* _Data section_
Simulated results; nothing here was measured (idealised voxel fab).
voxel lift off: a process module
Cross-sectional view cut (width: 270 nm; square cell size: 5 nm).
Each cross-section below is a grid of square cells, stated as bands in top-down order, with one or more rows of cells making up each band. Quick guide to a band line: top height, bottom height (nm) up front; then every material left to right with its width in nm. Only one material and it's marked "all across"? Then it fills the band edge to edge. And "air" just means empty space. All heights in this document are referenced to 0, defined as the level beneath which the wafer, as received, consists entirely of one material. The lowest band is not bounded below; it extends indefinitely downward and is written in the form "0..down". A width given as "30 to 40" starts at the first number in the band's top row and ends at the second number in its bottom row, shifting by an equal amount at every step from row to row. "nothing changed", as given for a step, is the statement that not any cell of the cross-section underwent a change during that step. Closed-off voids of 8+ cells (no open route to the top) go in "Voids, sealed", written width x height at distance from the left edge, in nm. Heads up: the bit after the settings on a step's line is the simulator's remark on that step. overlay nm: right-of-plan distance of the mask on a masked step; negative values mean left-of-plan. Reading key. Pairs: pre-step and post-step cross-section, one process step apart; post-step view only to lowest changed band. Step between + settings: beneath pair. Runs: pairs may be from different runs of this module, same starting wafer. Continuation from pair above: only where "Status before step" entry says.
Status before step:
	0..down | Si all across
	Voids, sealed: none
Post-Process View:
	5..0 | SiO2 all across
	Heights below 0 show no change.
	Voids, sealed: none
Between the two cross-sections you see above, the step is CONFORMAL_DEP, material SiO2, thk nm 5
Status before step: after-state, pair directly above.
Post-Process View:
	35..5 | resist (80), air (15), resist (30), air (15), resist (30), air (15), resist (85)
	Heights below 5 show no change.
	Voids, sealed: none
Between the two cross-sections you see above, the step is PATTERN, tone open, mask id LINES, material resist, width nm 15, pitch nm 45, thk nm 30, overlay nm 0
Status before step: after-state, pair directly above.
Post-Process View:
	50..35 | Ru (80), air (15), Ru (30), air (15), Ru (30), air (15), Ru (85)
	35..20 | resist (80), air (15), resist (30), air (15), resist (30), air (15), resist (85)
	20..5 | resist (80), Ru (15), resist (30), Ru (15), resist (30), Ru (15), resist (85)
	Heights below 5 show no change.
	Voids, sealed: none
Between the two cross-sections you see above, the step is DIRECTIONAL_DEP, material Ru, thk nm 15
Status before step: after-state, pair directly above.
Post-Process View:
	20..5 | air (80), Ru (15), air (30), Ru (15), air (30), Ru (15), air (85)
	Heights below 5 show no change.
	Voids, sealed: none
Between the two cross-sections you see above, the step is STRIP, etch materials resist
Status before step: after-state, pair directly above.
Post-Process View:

* _Assigned task_
All that is wanted is a faithful reproduction of the line above with "Each cross-section below", the line with "SiO2, thk nm 5", and every line in between.

* _Task solution_
Each cross-section below is a grid of square cells, stated as bands in top-down order, with one or more rows of cells making up each band. Quick guide to a band line: top height, bottom height (nm) up front; then every material left to right with its width in nm. Only one material and it's marked "all across"? Then it fills the band edge to edge. And "air" just means empty space. All heights in this document are referenced to 0, defined as the level beneath which the wafer, as received, consists entirely of one material. The lowest band is not bounded below; it extends indefinitely downward and is written in the form "0..down". A width given as "30 to 40" starts at the first number in the band's top row and ends at the second number in its bottom row, shifting by an equal amount at every step from row to row. "nothing changed", as given for a step, is the statement that not any cell of the cross-section underwent a change during that step. Closed-off voids of 8+ cells (no open route to the top) go in "Voids, sealed", written width x height at distance from the left edge, in nm. Heads up: the bit after the settings on a step's line is the simulator's remark on that step. overlay nm: right-of-plan distance of the mask on a masked step; negative values mean left-of-plan. Reading key. Pairs: pre-step and post-step cross-section, one process step apart; post-step view only to lowest changed band. Step between + settings: beneath pair. Runs: pairs may be from different runs of this module, same starting wafer. Continuation from pair above: only where "Status before step" entry says.
Status before step:
	0..down | Si all across
	Voids, sealed: none
Post-Process View:
	5..0 | SiO2 all across
	Heights below 0 show no change.
	Voids, sealed: none
Between the two cross-sections you see above, the step is CONFORMAL_DEP, material SiO2, thk nm 5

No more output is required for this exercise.